| Data for review |
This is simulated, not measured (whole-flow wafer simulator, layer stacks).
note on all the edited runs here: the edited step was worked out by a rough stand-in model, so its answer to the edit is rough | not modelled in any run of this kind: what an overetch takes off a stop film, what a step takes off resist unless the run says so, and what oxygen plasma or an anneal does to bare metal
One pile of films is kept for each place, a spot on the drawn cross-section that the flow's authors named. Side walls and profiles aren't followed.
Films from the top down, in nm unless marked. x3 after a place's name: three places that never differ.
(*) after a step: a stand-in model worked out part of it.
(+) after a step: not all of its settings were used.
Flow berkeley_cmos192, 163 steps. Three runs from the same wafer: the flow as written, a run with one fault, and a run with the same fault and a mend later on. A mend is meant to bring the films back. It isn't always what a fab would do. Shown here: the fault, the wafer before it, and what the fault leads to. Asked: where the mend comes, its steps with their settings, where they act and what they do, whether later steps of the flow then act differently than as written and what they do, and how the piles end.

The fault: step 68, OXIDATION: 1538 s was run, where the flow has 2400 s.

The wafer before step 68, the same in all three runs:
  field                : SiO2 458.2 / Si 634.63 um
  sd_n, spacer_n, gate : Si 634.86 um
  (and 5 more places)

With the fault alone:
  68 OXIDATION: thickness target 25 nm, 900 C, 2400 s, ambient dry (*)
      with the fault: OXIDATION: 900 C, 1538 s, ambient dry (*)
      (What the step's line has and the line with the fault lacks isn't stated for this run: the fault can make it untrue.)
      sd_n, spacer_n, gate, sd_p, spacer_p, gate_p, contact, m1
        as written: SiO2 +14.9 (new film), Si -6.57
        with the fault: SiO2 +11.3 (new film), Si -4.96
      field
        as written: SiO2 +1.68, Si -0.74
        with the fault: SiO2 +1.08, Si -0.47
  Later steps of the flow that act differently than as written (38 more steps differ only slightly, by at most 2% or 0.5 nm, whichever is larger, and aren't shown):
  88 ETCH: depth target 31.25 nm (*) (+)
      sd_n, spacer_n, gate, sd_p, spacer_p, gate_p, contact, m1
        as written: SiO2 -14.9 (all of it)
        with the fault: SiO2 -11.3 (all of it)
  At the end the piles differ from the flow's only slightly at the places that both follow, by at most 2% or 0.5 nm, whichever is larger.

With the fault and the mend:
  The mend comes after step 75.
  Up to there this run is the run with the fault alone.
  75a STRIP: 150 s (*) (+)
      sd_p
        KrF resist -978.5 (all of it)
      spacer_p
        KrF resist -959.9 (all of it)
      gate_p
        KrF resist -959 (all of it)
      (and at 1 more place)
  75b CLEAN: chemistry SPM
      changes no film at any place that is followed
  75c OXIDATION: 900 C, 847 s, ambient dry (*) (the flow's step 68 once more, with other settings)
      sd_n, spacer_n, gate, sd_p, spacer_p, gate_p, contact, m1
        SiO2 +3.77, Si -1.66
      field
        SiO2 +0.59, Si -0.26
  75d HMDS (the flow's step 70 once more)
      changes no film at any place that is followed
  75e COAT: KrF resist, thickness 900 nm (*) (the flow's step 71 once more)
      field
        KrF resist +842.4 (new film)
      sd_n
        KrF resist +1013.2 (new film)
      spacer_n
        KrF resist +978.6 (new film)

| Assigned task |
Beginning at the line above with "Si 634.63 um" and finishing at the line with "with the fault: OXIDATION: 900", return each line exactly and return nothing else.

| Answer area |
  field                : SiO2 458.2 / Si 634.63 um
  sd_n, spacer_n, gate : Si 634.86 um
  (and 5 more places)

With the fault alone:
  68 OXIDATION: thickness target 25 nm, 900 C, 2400 s, ambient dry (*)
      with the fault: OXIDATION: 900 C, 1538 s, ambient dry (*)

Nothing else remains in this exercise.